- _Requirement_
The answer must be an exact copy of all the data below.

- _Supplied entries_
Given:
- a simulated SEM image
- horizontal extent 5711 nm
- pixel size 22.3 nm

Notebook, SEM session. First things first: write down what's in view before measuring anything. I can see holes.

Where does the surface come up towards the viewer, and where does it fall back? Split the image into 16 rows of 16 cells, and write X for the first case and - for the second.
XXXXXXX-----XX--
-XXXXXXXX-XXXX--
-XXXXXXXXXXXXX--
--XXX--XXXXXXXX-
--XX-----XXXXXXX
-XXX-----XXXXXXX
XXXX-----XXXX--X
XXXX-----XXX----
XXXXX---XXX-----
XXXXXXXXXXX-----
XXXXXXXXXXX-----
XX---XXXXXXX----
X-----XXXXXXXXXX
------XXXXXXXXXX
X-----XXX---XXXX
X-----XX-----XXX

- _Result_
Given:
- a simulated SEM image
- horizontal extent 5711 nm
- pixel size 22.3 nm

Notebook, SEM session. First things first: write down what's in view before measuring anything. I can see holes.

Where does the surface come up towards the viewer, and where does it fall back? Split the image into 16 rows of 16 cells, and write X for the first case and - for the second.
XXXXXXX-----XX--
-XXXXXXXX-XXXX--
-XXXXXXXXXXXXX--
--XXX--XXXXXXXX-
--XX-----XXXXXXX
-XXX-----XXXXXXX
XXXX-----XXXX--X
XXXX-----XXX----
XXXXX---XXX-----
XXXXXXXXXXX-----
XXXXXXXXXXX-----
XX---XXXXXXX----
X-----XXXXXXXXXX
------XXXXXXXXXX
X-----XXX---XXXX
X-----XX-----XXX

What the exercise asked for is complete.